Recorded data
============================================================

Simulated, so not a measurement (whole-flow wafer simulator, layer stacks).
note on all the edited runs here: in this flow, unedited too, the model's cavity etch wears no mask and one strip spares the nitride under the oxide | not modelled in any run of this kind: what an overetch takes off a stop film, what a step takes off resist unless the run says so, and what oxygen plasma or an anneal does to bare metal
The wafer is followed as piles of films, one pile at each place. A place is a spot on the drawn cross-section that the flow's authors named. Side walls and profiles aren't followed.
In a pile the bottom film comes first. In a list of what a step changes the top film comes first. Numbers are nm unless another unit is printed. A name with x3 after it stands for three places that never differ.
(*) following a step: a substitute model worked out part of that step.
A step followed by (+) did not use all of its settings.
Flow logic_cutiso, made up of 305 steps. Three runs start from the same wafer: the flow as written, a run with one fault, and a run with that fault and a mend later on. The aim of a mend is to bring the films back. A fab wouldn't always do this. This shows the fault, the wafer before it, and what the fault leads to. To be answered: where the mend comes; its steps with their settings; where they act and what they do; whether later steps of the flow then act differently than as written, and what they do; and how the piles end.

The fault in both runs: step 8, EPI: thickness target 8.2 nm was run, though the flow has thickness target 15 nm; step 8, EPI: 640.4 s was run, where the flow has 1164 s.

============================================================

The line with "note on all" marks the end; reproduce exactly every line from the start of the entries up to it, that line included.

Simulated, so not a measurement (whole-flow wafer simulator, layer stacks).
note on all the edited runs here: in this flow, unedited too, the model's cavity etch wears no mask and one strip spares the nitride under the oxide | not modelled in any run of this kind: what an overetch takes off a stop film, what a step takes off resist unless the run says so, and what oxygen plasma or an anneal does to bare metal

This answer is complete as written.